Work request: Copy out the data line by line exactly, from its start to the line bearing "(+) following a", inclusive.

- Opening Delimiter -

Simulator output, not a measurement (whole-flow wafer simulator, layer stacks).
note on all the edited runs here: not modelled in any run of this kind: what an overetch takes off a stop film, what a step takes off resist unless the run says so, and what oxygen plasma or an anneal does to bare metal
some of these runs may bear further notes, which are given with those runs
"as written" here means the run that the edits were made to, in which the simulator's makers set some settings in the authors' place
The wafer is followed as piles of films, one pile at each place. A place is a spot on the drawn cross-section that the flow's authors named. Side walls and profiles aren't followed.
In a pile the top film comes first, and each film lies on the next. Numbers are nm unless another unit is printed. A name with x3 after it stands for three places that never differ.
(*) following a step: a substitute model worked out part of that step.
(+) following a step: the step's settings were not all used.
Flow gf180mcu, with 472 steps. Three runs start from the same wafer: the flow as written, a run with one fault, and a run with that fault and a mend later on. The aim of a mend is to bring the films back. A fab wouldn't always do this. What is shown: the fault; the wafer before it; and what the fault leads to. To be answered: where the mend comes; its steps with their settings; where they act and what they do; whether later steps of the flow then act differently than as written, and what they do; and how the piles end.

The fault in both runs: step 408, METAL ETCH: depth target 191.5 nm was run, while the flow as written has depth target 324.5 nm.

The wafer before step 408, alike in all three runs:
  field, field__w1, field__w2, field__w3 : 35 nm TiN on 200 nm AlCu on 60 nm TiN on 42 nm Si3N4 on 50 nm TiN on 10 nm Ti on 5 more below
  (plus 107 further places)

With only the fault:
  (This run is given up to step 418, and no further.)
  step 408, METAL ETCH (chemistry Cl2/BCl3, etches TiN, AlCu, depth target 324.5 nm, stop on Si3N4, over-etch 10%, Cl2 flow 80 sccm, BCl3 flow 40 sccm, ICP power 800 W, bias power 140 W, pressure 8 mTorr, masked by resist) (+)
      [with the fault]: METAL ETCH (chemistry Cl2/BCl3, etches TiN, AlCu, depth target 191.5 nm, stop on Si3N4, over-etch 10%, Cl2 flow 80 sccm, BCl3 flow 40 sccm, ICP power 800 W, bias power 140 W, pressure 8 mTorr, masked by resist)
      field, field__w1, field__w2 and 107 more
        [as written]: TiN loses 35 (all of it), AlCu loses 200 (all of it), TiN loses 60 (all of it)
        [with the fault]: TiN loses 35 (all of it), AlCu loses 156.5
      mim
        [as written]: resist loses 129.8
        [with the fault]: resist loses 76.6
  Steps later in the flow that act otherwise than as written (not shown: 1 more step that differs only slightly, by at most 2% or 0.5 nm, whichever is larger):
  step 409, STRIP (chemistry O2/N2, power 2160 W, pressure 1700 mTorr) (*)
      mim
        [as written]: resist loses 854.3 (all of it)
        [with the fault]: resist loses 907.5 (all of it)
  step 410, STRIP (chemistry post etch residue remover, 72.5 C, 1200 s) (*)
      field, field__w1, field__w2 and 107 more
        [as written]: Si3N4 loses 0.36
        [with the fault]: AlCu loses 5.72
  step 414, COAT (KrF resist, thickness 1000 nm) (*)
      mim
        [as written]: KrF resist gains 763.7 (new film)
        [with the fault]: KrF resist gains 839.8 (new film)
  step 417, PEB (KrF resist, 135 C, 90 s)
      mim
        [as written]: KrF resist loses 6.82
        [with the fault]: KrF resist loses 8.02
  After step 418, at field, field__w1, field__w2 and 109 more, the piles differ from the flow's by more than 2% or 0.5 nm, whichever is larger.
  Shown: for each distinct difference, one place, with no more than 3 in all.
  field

- Closing Delimiter -

Task output:
Simulator output, not a measurement (whole-flow wafer simulator, layer stacks).
note on all the edited runs here: not modelled in any run of this kind: what an overetch takes off a stop film, what a step takes off resist unless the run says so, and what oxygen plasma or an anneal does to bare metal
some of these runs may bear further notes, which are given with those runs
"as written" here means the run that the edits were made to, in which the simulator's makers set some settings in the authors' place
The wafer is followed as piles of films, one pile at each place. A place is a spot on the drawn cross-section that the flow's authors named. Side walls and profiles aren't followed.
In a pile the top film comes first, and each film lies on the next. Numbers are nm unless another unit is printed. A name with x3 after it stands for three places that never differ.
(*) following a step: a substitute model worked out part of that step.
(+) following a step: the step's settings were not all used.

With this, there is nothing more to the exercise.